- [RECORDS PROVIDED]
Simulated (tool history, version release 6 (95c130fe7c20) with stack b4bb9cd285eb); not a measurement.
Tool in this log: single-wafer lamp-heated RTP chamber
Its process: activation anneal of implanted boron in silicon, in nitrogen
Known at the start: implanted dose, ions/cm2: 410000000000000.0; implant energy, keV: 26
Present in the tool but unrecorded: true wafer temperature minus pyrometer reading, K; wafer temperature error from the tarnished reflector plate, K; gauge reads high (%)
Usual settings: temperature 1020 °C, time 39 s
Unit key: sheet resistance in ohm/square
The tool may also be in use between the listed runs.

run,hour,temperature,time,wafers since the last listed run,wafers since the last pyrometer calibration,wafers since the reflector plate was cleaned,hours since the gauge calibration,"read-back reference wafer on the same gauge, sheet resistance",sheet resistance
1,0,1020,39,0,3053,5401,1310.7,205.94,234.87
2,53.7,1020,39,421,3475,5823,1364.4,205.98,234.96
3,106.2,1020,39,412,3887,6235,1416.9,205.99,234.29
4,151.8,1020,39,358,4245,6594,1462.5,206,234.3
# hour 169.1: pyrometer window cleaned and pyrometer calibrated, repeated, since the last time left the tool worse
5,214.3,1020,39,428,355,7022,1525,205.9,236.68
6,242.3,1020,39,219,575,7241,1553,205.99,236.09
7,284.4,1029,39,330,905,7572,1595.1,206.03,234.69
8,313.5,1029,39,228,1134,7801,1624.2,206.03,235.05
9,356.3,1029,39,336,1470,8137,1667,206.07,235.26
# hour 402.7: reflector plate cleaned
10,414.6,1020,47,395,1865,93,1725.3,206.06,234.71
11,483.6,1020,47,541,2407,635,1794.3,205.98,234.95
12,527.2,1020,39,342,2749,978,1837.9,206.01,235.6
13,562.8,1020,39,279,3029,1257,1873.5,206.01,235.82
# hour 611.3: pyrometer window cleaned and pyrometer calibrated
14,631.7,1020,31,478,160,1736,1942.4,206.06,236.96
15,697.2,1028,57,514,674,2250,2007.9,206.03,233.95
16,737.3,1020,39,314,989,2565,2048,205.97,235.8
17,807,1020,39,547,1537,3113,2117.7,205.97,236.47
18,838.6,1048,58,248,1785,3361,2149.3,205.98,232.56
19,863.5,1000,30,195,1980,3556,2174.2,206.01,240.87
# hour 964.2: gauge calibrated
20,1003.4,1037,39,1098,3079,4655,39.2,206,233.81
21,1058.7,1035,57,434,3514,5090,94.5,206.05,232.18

- [TASK ITEM] Print the lines above from the one with "10,414.6,1020,47,395,1865,93,1725.3,206.06,234.71" through the one with "20,1003.4,1037,39,1098,3079,4655,39.2,206,233.81", both included, exactly as written and nothing more.

- [EXERCISE OUTPUT]
10,414.6,1020,47,395,1865,93,1725.3,206.06,234.71
11,483.6,1020,47,541,2407,635,1794.3,205.98,234.95
12,527.2,1020,39,342,2749,978,1837.9,206.01,235.6
13,562.8,1020,39,279,3029,1257,1873.5,206.01,235.82
# hour 611.3: pyrometer window cleaned and pyrometer calibrated
14,631.7,1020,31,478,160,1736,1942.4,206.06,236.96
15,697.2,1028,57,514,674,2250,2007.9,206.03,233.95
16,737.3,1020,39,314,989,2565,2048,205.97,235.8
17,807,1020,39,547,1537,3113,2117.7,205.97,236.47
18,838.6,1048,58,248,1785,3361,2149.3,205.98,232.56
19,863.5,1000,30,195,1980,3556,2174.2,206.01,240.87
# hour 964.2: gauge calibrated
20,1003.4,1037,39,1098,3079,4655,39.2,206,233.81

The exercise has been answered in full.